# [Supplied data]
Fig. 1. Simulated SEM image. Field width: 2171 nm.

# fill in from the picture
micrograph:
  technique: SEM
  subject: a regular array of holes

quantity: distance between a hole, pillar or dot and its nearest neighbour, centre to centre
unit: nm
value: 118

# [Activity]
Each record must be output exactly, with none omitted.

# [Response area]
Fig. 1. Simulated SEM image. Field width: 2171 nm.

# fill in from the picture
micrograph:
  technique: SEM
  subject: a regular array of holes

quantity: distance between a hole, pillar or dot and its nearest neighbour, centre to centre
unit: nm
value: 118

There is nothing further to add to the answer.